## EXERCISE
Exactly the lines starting at the line containing "run 2 hour=1.1" and ending at the line containing "run 4 hour=10.7" are to be written out from the listing below, both included.

## SUPPLIED RECORDS
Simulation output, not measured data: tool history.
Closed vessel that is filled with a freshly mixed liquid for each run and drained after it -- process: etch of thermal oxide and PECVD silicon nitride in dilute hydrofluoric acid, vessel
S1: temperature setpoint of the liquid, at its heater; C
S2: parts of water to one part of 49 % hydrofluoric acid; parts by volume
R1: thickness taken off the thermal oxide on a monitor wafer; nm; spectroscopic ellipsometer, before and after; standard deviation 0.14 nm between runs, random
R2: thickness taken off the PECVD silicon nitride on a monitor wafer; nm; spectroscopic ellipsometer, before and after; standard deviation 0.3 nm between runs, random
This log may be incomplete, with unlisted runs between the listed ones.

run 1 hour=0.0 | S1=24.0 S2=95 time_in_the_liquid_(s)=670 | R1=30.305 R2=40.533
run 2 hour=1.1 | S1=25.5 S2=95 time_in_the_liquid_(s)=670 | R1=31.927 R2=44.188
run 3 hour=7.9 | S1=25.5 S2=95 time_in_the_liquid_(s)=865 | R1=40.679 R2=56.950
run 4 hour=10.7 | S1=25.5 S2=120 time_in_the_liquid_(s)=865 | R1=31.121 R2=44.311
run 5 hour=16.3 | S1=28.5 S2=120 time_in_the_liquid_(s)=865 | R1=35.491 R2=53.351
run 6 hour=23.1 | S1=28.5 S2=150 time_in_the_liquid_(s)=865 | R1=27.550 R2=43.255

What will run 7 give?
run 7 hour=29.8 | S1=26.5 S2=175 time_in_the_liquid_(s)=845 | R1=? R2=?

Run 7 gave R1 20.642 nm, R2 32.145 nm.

## TASK RESULT
run 2 hour=1.1 | S1=25.5 S2=95 time_in_the_liquid_(s)=670 | R1=31.927 R2=44.188
run 3 hour=7.9 | S1=25.5 S2=95 time_in_the_liquid_(s)=865 | R1=40.679 R2=56.950
run 4 hour=10.7 | S1=25.5 S2=120 time_in_the_liquid_(s)=865 | R1=31.121 R2=44.311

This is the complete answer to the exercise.